*** Entries supplied ***

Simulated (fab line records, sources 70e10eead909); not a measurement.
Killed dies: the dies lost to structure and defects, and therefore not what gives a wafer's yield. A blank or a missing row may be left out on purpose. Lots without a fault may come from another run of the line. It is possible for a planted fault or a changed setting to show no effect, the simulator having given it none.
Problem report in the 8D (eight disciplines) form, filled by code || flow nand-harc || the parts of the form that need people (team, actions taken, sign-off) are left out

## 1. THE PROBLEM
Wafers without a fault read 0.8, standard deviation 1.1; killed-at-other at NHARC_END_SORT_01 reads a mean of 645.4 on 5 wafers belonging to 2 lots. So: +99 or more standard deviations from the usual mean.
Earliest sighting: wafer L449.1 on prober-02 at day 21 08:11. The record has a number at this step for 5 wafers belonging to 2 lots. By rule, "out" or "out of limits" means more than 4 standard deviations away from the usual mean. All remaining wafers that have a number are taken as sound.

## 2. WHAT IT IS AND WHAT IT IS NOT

*** End of Entries supplied ***

→ Work instruction
Transcribe the material exactly, stopping after the "Earliest sighting: wafer" line.

→ Your solution
Simulated (fab line records, sources 70e10eead909); not a measurement.
Killed dies: the dies lost to structure and defects, and therefore not what gives a wafer's yield. A blank or a missing row may be left out on purpose. Lots without a fault may come from another run of the line. It is possible for a planted fault or a changed setting to show no effect, the simulator having given it none.
Problem report in the 8D (eight disciplines) form, filled by code || flow nand-harc || the parts of the form that need people (team, actions taken, sign-off) are left out

## 1. THE PROBLEM
Wafers without a fault read 0.8, standard deviation 1.1; killed-at-other at NHARC_END_SORT_01 reads a mean of 645.4 on 5 wafers belonging to 2 lots. So: +99 or more standard deviations from the usual mean.
Earliest sighting: wafer L449.1 on prober-02 at day 21 08:11. The record has a number at this step for 5 wafers belonging to 2 lots. By rule, "out" or "out of limits" means more than 4 standard deviations away from the usual mean. All remaining wafers that have a number are taken as sound.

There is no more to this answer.